------------------------------

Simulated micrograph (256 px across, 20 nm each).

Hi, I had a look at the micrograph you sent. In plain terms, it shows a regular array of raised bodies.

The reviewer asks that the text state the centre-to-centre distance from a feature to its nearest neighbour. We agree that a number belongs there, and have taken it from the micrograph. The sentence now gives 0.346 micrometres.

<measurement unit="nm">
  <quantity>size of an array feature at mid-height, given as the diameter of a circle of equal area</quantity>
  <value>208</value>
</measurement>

------------------------------

**Action item:** From the first line of the entries above to the line with "<value>208</value>", please return every line exactly, keeping both ends.

**Answer space:**
Simulated micrograph (256 px across, 20 nm each).

Hi, I had a look at the micrograph you sent. In plain terms, it shows a regular array of raised bodies.

The reviewer asks that the text state the centre-to-centre distance from a feature to its nearest neighbour. We agree that a number belongs there, and have taken it from the micrograph. The sentence now gives 0.346 micrometres.

<measurement unit="nm">
  <quantity>size of an array feature at mid-height, given as the diameter of a circle of equal area</quantity>
  <value>208</value>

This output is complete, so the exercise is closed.